### Dataset extract
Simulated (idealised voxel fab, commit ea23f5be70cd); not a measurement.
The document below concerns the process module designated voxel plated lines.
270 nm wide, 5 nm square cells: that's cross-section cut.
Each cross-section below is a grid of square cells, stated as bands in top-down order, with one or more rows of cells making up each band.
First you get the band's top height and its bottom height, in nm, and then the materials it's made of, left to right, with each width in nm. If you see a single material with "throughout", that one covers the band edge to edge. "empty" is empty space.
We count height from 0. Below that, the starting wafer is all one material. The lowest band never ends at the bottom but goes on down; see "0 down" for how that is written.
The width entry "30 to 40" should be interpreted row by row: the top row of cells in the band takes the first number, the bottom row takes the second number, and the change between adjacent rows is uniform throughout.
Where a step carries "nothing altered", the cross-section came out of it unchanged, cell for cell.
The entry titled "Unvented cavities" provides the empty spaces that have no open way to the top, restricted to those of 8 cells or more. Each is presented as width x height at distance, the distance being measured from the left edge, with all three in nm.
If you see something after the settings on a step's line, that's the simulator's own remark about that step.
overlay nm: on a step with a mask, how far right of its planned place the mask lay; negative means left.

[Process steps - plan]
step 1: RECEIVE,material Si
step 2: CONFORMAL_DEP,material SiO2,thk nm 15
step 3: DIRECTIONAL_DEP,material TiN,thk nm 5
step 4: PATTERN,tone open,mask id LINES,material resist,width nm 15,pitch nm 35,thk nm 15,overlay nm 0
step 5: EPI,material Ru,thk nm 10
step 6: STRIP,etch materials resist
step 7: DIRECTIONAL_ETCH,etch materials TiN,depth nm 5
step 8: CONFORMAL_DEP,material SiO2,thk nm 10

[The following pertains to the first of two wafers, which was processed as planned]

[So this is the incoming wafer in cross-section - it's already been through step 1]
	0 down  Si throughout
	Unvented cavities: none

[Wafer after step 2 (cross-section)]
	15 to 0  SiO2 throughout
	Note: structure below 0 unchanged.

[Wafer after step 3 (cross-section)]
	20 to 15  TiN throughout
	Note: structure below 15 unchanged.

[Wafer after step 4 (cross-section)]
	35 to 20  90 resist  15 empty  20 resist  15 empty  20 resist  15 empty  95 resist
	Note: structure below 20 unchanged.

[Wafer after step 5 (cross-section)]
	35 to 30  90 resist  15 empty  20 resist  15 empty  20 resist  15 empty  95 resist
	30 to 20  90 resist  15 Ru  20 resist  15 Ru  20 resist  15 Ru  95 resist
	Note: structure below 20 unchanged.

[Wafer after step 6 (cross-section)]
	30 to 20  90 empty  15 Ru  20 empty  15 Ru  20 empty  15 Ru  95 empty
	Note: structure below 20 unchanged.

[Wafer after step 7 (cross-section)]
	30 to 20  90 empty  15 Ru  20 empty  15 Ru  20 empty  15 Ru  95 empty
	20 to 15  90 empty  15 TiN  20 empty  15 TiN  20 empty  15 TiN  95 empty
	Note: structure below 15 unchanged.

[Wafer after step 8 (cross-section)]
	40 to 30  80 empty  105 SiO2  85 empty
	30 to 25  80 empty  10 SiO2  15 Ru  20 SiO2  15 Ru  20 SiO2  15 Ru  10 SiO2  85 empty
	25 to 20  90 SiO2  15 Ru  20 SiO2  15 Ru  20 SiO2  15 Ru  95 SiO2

### Action item
From the listing above, the lines starting with the one that has "overlay nm: on" and running through the one that has "[Wafer after step 8 (cross-section)]" should be copied exactly, ends included.

### Response area
overlay nm: on a step with a mask, how far right of its planned place the mask lay; negative means left.

[Process steps - plan]
step 1: RECEIVE,material Si
step 2: CONFORMAL_DEP,material SiO2,thk nm 15
step 3: DIRECTIONAL_DEP,material TiN,thk nm 5
step 4: PATTERN,tone open,mask id LINES,material resist,width nm 15,pitch nm 35,thk nm 15,overlay nm 0
step 5: EPI,material Ru,thk nm 10
step 6: STRIP,etch materials resist
step 7: DIRECTIONAL_ETCH,etch materials TiN,depth nm 5
step 8: CONFORMAL_DEP,material SiO2,thk nm 10

[The following pertains to the first of two wafers, which was processed as planned]

[So this is the incoming wafer in cross-section - it's already been through step 1]
	0 down  Si throughout
	Unvented cavities: none

[Wafer after step 2 (cross-section)]
	15 to 0  SiO2 throughout
	Note: structure below 0 unchanged.

[Wafer after step 3 (cross-section)]
	20 to 15  TiN throughout
	Note: structure below 15 unchanged.

[Wafer after step 4 (cross-section)]
	35 to 20  90 resist  15 empty  20 resist  15 empty  20 resist  15 empty  95 resist
	Note: structure below 20 unchanged.

[Wafer after step 5 (cross-section)]
	35 to 30  90 resist  15 empty  20 resist  15 empty  20 resist  15 empty  95 resist
	30 to 20  90 resist  15 Ru  20 resist  15 Ru  20 resist  15 Ru  95 resist
	Note: structure below 20 unchanged.

[Wafer after step 6 (cross-section)]
	30 to 20  90 empty  15 Ru  20 empty  15 Ru  20 empty  15 Ru  95 empty
	Note: structure below 20 unchanged.

[Wafer after step 7 (cross-section)]
	30 to 20  90 empty  15 Ru  20 empty  15 Ru  20 empty  15 Ru  95 empty
	20 to 15  90 empty  15 TiN  20 empty  15 TiN  20 empty  15 TiN  95 empty
	Note: structure below 15 unchanged.

[Wafer after step 8 (cross-section)]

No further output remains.